(Beginning of Study material)

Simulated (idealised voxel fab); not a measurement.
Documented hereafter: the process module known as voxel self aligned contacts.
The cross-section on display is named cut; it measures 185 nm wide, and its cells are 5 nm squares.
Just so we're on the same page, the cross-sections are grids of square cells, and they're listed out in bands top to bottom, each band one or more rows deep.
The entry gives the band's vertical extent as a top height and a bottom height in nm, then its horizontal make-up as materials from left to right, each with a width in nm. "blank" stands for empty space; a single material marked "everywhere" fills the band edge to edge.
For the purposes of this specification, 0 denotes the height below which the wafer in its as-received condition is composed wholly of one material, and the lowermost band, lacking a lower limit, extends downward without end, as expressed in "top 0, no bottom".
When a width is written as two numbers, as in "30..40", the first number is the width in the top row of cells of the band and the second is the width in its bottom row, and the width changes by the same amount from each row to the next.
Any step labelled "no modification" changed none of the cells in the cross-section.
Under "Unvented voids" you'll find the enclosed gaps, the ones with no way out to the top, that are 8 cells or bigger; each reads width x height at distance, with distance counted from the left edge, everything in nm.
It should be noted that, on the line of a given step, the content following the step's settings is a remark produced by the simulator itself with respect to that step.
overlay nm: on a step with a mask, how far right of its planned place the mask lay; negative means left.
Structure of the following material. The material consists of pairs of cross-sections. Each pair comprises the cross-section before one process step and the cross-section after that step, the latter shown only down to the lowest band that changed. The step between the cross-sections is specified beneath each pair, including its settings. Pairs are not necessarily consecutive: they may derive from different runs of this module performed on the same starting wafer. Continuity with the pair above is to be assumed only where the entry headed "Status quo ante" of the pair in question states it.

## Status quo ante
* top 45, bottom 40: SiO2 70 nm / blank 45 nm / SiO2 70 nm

(End of Study material)

» Activity
Write out exactly the lines from the start of the material through the line with "The cross-section on". No other output is expected.

» Written answer
Simulated (idealised voxel fab); not a measurement.
Documented hereafter: the process module known as voxel self aligned contacts.
The cross-section on display is named cut; it measures 185 nm wide, and its cells are 5 nm squares.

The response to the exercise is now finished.